Each line shown below should be copied exactly.

__Listed entries__.
--- START ---
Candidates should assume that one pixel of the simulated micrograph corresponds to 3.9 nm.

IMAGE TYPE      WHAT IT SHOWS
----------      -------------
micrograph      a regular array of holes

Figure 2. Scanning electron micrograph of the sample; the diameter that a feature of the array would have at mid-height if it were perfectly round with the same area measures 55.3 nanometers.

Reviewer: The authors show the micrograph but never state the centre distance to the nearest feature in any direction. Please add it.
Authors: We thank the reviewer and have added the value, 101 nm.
--- END ---

__Task solution__.
Candidates should assume that one pixel of the simulated micrograph corresponds to 3.9 nm.

IMAGE TYPE      WHAT IT SHOWS
----------      -------------
micrograph      a regular array of holes

Figure 2. Scanning electron micrograph of the sample; the diameter that a feature of the array would have at mid-height if it were perfectly round with the same area measures 55.3 nanometers.

Reviewer: The authors show the micrograph but never state the centre distance to the nearest feature in any direction. Please add it.
Authors: We thank the reviewer and have added the value, 101 nm.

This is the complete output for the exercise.